── Given records
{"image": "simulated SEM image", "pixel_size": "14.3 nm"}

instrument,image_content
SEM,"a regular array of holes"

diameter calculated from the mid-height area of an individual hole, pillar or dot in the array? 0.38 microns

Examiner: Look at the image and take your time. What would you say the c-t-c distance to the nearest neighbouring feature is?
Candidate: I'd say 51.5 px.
────

**Assigned task:**
Return the lines above precisely as they appear, beginning at the first line and ending at the line with "Examiner: Look at", and nothing after it.

**Task result:**
{"image": "simulated SEM image", "pixel_size": "14.3 nm"}

instrument,image_content
SEM,"a regular array of holes"

diameter calculated from the mid-height area of an individual hole, pillar or dot in the array? 0.38 microns

Examiner: Look at the image and take your time. What would you say the c-t-c distance to the nearest neighbouring feature is?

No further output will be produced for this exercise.